» **Work item**:
The entries below are to be reproduced in full, exactly as written.

------------------------------------------------
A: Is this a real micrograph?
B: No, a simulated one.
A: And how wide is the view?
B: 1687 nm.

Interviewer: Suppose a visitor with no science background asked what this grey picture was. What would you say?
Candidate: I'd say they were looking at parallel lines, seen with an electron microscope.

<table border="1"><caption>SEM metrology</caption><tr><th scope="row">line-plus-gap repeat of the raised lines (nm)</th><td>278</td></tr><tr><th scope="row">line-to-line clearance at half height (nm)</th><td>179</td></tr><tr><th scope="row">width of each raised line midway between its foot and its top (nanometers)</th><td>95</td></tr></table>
------------------------------------------------

» **Written answer**:
A: Is this a real micrograph?
B: No, a simulated one.
A: And how wide is the view?
B: 1687 nm.

Interviewer: Suppose a visitor with no science background asked what this grey picture was. What would you say?
Candidate: I'd say they were looking at parallel lines, seen with an electron microscope.

<table border="1"><caption>SEM metrology</caption><tr><th scope="row">line-plus-gap repeat of the raised lines (nm)</th><td>278</td></tr><tr><th scope="row">line-to-line clearance at half height (nm)</th><td>179</td></tr><tr><th scope="row">width of each raised line midway between its foot and its top (nanometers)</th><td>95</td></tr></table>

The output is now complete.